(Data shown Opens)

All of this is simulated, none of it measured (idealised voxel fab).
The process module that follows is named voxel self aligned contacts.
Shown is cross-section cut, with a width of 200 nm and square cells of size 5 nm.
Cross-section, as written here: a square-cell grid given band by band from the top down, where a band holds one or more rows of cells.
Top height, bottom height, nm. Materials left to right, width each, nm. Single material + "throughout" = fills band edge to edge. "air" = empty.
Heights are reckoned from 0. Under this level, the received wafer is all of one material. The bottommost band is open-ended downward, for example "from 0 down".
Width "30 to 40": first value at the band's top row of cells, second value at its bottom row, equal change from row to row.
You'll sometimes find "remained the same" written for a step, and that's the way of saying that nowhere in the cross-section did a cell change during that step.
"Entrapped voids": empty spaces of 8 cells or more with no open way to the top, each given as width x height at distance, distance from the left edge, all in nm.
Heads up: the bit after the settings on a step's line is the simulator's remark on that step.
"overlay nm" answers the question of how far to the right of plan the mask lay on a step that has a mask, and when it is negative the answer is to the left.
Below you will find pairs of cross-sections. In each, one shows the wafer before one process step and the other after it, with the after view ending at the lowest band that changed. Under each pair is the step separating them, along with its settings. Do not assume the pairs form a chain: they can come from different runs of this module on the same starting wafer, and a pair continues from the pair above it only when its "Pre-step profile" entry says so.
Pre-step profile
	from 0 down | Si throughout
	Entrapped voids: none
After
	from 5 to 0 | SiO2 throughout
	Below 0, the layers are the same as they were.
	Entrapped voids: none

(Data shown Closes)

Assignment: Starting at the line that has "to the left." and ending at the line that has "Below 0, the", please write out the lines above exactly, leaving out all others.

Result:
"overlay nm" answers the question of how far to the right of plan the mask lay on a step that has a mask, and when it is negative the answer is to the left.
Below you will find pairs of cross-sections. In each, one shows the wafer before one process step and the other after it, with the after view ending at the lowest band that changed. Under each pair is the step separating them, along with its settings. Do not assume the pairs form a chain: they can come from different runs of this module on the same starting wafer, and a pair continues from the pair above it only when its "Pre-step profile" entry says so.
Pre-step profile
	from 0 down | Si throughout
	Entrapped voids: none
After
	from 5 to 0 | SiO2 throughout
	Below 0, the layers are the same as they were.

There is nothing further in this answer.